» **WORK ORDER**
After finding the line with "time_s: deposition time; s; normal value 569" in the data below, set down exactly each line through the one with "109.01 | 120.42 |", inclusive, and stop there.

┌────────

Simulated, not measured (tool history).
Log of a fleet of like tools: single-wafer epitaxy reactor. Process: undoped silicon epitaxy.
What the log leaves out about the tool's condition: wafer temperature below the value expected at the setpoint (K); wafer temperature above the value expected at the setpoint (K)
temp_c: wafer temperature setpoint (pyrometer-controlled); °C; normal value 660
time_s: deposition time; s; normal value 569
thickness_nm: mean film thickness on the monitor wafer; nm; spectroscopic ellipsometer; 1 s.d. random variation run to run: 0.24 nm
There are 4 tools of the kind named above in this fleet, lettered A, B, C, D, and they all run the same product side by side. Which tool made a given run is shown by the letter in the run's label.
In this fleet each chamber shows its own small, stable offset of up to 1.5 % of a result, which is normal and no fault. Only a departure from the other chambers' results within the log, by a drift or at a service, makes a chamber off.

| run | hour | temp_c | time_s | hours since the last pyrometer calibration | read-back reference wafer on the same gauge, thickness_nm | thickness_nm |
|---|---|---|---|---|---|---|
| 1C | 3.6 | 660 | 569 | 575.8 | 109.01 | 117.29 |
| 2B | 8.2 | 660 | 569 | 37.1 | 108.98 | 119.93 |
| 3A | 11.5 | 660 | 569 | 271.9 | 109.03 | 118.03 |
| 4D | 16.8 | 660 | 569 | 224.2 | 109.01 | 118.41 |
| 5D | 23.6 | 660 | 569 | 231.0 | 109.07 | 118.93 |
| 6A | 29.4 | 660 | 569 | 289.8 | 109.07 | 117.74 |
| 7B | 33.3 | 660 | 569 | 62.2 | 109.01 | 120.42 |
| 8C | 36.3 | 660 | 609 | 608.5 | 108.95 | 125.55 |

└────────

» **TASK RESPONSE**
time_s: deposition time; s; normal value 569
thickness_nm: mean film thickness on the monitor wafer; nm; spectroscopic ellipsometer; 1 s.d. random variation run to run: 0.24 nm
There are 4 tools of the kind named above in this fleet, lettered A, B, C, D, and they all run the same product side by side. Which tool made a given run is shown by the letter in the run's label.
In this fleet each chamber shows its own small, stable offset of up to 1.5 % of a result, which is normal and no fault. Only a departure from the other chambers' results within the log, by a drift or at a service, makes a chamber off.

| run | hour | temp_c | time_s | hours since the last pyrometer calibration | read-back reference wafer on the same gauge, thickness_nm | thickness_nm |
|---|---|---|---|---|---|---|
| 1C | 3.6 | 660 | 569 | 575.8 | 109.01 | 117.29 |
| 2B | 8.2 | 660 | 569 | 37.1 | 108.98 | 119.93 |
| 3A | 11.5 | 660 | 569 | 271.9 | 109.03 | 118.03 |
| 4D | 16.8 | 660 | 569 | 224.2 | 109.01 | 118.41 |
| 5D | 23.6 | 660 | 569 | 231.0 | 109.07 | 118.93 |
| 6A | 29.4 | 660 | 569 | 289.8 | 109.07 | 117.74 |
| 7B | 33.3 | 660 | 569 | 62.2 | 109.01 | 120.42 |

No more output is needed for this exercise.